The data below:
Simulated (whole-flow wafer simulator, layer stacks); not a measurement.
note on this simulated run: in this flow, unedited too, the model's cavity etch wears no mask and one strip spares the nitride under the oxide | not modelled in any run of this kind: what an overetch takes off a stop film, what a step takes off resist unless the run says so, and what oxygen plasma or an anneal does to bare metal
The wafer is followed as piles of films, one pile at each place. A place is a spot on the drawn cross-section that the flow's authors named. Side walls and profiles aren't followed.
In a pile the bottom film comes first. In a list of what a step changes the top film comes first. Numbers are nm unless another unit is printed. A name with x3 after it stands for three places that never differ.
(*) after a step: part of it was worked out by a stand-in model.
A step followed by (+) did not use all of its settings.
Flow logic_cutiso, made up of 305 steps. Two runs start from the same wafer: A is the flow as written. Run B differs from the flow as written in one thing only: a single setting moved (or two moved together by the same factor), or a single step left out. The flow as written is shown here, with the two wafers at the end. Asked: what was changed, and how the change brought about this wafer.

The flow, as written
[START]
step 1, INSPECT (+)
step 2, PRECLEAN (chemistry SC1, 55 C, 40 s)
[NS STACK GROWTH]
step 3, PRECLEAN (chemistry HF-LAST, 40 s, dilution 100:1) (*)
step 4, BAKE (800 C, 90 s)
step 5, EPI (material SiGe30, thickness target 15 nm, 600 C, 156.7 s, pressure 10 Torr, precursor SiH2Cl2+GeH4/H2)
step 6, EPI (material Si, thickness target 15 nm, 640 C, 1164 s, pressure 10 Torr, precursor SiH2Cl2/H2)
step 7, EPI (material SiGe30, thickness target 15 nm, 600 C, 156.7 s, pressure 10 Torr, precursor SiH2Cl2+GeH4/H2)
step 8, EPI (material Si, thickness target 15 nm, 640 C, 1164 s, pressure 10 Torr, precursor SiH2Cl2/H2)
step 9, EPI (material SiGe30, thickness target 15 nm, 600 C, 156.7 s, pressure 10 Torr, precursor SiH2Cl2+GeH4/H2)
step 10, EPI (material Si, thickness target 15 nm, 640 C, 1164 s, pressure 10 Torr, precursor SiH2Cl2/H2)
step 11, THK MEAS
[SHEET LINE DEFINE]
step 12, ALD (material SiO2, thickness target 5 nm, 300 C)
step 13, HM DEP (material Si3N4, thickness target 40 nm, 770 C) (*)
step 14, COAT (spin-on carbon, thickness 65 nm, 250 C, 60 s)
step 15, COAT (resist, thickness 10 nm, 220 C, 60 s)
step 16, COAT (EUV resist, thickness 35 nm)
End of The data.

(Assignment) What is needed is every line from the start of the entries through the line containing "step 12, ALD", returned word for word and nothing else.

(Answer area)
Simulated (whole-flow wafer simulator, layer stacks); not a measurement.
note on this simulated run: in this flow, unedited too, the model's cavity etch wears no mask and one strip spares the nitride under the oxide | not modelled in any run of this kind: what an overetch takes off a stop film, what a step takes off resist unless the run says so, and what oxygen plasma or an anneal does to bare metal
The wafer is followed as piles of films, one pile at each place. A place is a spot on the drawn cross-section that the flow's authors named. Side walls and profiles aren't followed.
In a pile the bottom film comes first. In a list of what a step changes the top film comes first. Numbers are nm unless another unit is printed. A name with x3 after it stands for three places that never differ.
(*) after a step: part of it was worked out by a stand-in model.
A step followed by (+) did not use all of its settings.
Flow logic_cutiso, made up of 305 steps. Two runs start from the same wafer: A is the flow as written. Run B differs from the flow as written in one thing only: a single setting moved (or two moved together by the same factor), or a single step left out. The flow as written is shown here, with the two wafers at the end. Asked: what was changed, and how the change brought about this wafer.

The flow, as written
[START]
step 1, INSPECT (+)
step 2, PRECLEAN (chemistry SC1, 55 C, 40 s)
[NS STACK GROWTH]
step 3, PRECLEAN (chemistry HF-LAST, 40 s, dilution 100:1) (*)
step 4, BAKE (800 C, 90 s)
step 5, EPI (material SiGe30, thickness target 15 nm, 600 C, 156.7 s, pressure 10 Torr, precursor SiH2Cl2+GeH4/H2)
step 6, EPI (material Si, thickness target 15 nm, 640 C, 1164 s, pressure 10 Torr, precursor SiH2Cl2/H2)
step 7, EPI (material SiGe30, thickness target 15 nm, 600 C, 156.7 s, pressure 10 Torr, precursor SiH2Cl2+GeH4/H2)
step 8, EPI (material Si, thickness target 15 nm, 640 C, 1164 s, pressure 10 Torr, precursor SiH2Cl2/H2)
step 9, EPI (material SiGe30, thickness target 15 nm, 600 C, 156.7 s, pressure 10 Torr, precursor SiH2Cl2+GeH4/H2)
step 10, EPI (material Si, thickness target 15 nm, 640 C, 1164 s, pressure 10 Torr, precursor SiH2Cl2/H2)
step 11, THK MEAS
[SHEET LINE DEFINE]
step 12, ALD (material SiO2, thickness target 5 nm, 300 C)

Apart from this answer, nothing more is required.